The answer should consist of all the entries, repeated word for word.

--------------------------------
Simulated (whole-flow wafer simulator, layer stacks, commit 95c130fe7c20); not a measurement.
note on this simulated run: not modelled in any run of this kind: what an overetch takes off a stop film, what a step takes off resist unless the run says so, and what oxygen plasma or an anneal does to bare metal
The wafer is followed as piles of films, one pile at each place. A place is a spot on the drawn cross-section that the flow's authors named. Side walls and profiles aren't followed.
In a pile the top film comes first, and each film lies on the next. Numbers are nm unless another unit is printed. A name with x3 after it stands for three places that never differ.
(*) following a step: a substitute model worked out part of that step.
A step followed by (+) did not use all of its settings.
--------------------------------

Answer box>
Simulated (whole-flow wafer simulator, layer stacks, commit 95c130fe7c20); not a measurement.
note on this simulated run: not modelled in any run of this kind: what an overetch takes off a stop film, what a step takes off resist unless the run says so, and what oxygen plasma or an anneal does to bare metal
The wafer is followed as piles of films, one pile at each place. A place is a spot on the drawn cross-section that the flow's authors named. Side walls and profiles aren't followed.
In a pile the top film comes first, and each film lies on the next. Numbers are nm unless another unit is printed. A name with x3 after it stands for three places that never differ.
(*) following a step: a substitute model worked out part of that step.
A step followed by (+) did not use all of its settings.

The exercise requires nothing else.